▶ _Assigned task_: Repeat the first line of the listing and each line after it, exactly, through the line containing "3 op DIRECTIONAL_DEP | material W | thk nm 10".

▶ _Dataset content_:

____________

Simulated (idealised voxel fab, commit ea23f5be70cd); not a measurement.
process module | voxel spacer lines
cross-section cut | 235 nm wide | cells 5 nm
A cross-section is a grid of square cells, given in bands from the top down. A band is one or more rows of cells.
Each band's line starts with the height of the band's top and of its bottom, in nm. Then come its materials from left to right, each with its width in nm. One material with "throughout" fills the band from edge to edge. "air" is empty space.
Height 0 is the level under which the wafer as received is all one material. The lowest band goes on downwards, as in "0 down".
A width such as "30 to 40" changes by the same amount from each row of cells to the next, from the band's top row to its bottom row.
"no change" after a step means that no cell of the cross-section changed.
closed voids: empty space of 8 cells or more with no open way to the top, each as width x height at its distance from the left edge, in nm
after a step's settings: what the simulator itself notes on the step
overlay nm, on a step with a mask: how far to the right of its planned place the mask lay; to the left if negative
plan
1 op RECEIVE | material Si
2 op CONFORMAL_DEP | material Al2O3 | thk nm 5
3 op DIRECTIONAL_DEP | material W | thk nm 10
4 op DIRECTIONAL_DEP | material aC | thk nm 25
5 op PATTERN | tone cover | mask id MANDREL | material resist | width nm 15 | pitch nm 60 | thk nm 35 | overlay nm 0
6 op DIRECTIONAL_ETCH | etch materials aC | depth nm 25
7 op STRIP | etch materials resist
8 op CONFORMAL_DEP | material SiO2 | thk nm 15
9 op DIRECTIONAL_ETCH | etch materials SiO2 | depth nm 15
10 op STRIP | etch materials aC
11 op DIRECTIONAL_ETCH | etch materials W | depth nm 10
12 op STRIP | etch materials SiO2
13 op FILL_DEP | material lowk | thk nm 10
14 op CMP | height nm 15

____________

▶ _Reply_:
Simulated (idealised voxel fab, commit ea23f5be70cd); not a measurement.
process module | voxel spacer lines
cross-section cut | 235 nm wide | cells 5 nm
A cross-section is a grid of square cells, given in bands from the top down. A band is one or more rows of cells.
Each band's line starts with the height of the band's top and of its bottom, in nm. Then come its materials from left to right, each with its width in nm. One material with "throughout" fills the band from edge to edge. "air" is empty space.
Height 0 is the level under which the wafer as received is all one material. The lowest band goes on downwards, as in "0 down".
A width such as "30 to 40" changes by the same amount from each row of cells to the next, from the band's top row to its bottom row.
"no change" after a step means that no cell of the cross-section changed.
closed voids: empty space of 8 cells or more with no open way to the top, each as width x height at its distance from the left edge, in nm
after a step's settings: what the simulator itself notes on the step
overlay nm, on a step with a mask: how far to the right of its planned place the mask lay; to the left if negative
plan
1 op RECEIVE | material Si
2 op CONFORMAL_DEP | material Al2O3 | thk nm 5
3 op DIRECTIONAL_DEP | material W | thk nm 10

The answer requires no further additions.